§ Record excerpts:
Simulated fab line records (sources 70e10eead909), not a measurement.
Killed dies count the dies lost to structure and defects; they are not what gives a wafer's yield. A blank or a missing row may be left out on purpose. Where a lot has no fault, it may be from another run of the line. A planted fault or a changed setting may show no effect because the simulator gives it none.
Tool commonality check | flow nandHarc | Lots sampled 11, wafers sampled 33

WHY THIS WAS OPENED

§ Work task:
Every single record must be transcribed exactly as it stands.

§ Task solution:
Simulated fab line records (sources 70e10eead909), not a measurement.
Killed dies count the dies lost to structure and defects; they are not what gives a wafer's yield. A blank or a missing row may be left out on purpose. Where a lot has no fault, it may be from another run of the line. A planted fault or a changed setting may show no effect because the simulator gives it none.
Tool commonality check | flow nandHarc | Lots sampled 11, wafers sampled 33

WHY THIS WAS OPENED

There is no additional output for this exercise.